**Required action:** Retype the records below from their first line through the line containing "- SKY_POLY_GATE_ETCH_17: etches", and include nothing else.

**Listed entries:**
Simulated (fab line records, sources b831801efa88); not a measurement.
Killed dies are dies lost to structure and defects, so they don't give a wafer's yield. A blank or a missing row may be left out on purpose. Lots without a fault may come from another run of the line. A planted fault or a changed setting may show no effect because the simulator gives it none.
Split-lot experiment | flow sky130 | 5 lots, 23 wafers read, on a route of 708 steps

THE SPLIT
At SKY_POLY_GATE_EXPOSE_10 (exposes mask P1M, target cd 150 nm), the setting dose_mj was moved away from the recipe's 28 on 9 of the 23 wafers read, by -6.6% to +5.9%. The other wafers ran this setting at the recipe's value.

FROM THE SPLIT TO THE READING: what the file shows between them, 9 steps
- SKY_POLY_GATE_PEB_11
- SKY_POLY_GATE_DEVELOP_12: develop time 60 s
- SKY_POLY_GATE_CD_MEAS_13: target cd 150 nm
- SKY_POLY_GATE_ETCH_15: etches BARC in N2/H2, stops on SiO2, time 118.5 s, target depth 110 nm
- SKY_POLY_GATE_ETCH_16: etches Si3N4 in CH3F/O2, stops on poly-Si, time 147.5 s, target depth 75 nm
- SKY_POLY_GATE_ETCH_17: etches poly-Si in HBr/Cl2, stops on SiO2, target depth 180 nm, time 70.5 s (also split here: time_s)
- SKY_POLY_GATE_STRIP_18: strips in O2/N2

**Exercise answer:**
Simulated (fab line records, sources b831801efa88); not a measurement.
Killed dies are dies lost to structure and defects, so they don't give a wafer's yield. A blank or a missing row may be left out on purpose. Lots without a fault may come from another run of the line. A planted fault or a changed setting may show no effect because the simulator gives it none.
Split-lot experiment | flow sky130 | 5 lots, 23 wafers read, on a route of 708 steps

THE SPLIT
At SKY_POLY_GATE_EXPOSE_10 (exposes mask P1M, target cd 150 nm), the setting dose_mj was moved away from the recipe's 28 on 9 of the 23 wafers read, by -6.6% to +5.9%. The other wafers ran this setting at the recipe's value.

FROM THE SPLIT TO THE READING: what the file shows between them, 9 steps
- SKY_POLY_GATE_PEB_11
- SKY_POLY_GATE_DEVELOP_12: develop time 60 s
- SKY_POLY_GATE_CD_MEAS_13: target cd 150 nm
- SKY_POLY_GATE_ETCH_15: etches BARC in N2/H2, stops on SiO2, time 118.5 s, target depth 110 nm
- SKY_POLY_GATE_ETCH_16: etches Si3N4 in CH3F/O2, stops on poly-Si, time 147.5 s, target depth 75 nm
- SKY_POLY_GATE_ETCH_17: etches poly-Si in HBr/Cl2, stops on SiO2, target depth 180 nm, time 70.5 s (also split here: time_s)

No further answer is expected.